** Opening Information supplied block **

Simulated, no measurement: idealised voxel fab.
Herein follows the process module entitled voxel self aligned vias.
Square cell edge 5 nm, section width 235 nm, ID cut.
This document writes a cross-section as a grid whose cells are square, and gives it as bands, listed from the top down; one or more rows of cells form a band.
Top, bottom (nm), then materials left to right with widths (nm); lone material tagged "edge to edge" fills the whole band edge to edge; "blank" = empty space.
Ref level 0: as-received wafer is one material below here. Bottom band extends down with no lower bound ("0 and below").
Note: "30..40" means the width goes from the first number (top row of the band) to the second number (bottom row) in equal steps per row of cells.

** Closing Information supplied block **

Action item
Take the records shown above and output them again exactly.

Written solution
Simulated, no measurement: idealised voxel fab.
Herein follows the process module entitled voxel self aligned vias.
Square cell edge 5 nm, section width 235 nm, ID cut.
This document writes a cross-section as a grid whose cells are square, and gives it as bands, listed from the top down; one or more rows of cells form a band.
Top, bottom (nm), then materials left to right with widths (nm); lone material tagged "edge to edge" fills the whole band edge to edge; "blank" = empty space.
Ref level 0: as-received wafer is one material below here. Bottom band extends down with no lower bound ("0 and below").
Note: "30..40" means the width goes from the first number (top row of the band) to the second number (bottom row) in equal steps per row of cells.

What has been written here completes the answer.